INFORMATION SUPPLIED below:

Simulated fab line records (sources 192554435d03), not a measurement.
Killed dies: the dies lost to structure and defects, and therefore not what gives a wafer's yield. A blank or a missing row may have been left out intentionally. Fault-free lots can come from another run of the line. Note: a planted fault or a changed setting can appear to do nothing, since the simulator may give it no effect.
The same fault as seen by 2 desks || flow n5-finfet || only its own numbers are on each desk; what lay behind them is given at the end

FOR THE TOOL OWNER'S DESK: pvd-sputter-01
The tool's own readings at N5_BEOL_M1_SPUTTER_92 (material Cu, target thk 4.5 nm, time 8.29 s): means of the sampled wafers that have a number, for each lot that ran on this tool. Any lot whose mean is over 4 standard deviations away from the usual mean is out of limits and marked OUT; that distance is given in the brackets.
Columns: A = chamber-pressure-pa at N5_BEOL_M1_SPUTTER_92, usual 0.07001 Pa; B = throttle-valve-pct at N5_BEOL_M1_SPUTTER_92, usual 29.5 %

End of INFORMATION SUPPLIED.

* _ACTIVITY_:
Set down each line of the material verbatim, from the first line through the line that contains "FOR THE TOOL OWNER'S DESK: pvd-sputter-01".

* _EXPECTED ANSWER_:
Simulated fab line records (sources 192554435d03), not a measurement.
Killed dies: the dies lost to structure and defects, and therefore not what gives a wafer's yield. A blank or a missing row may have been left out intentionally. Fault-free lots can come from another run of the line. Note: a planted fault or a changed setting can appear to do nothing, since the simulator may give it no effect.
The same fault as seen by 2 desks || flow n5-finfet || only its own numbers are on each desk; what lay behind them is given at the end

FOR THE TOOL OWNER'S DESK: pvd-sputter-01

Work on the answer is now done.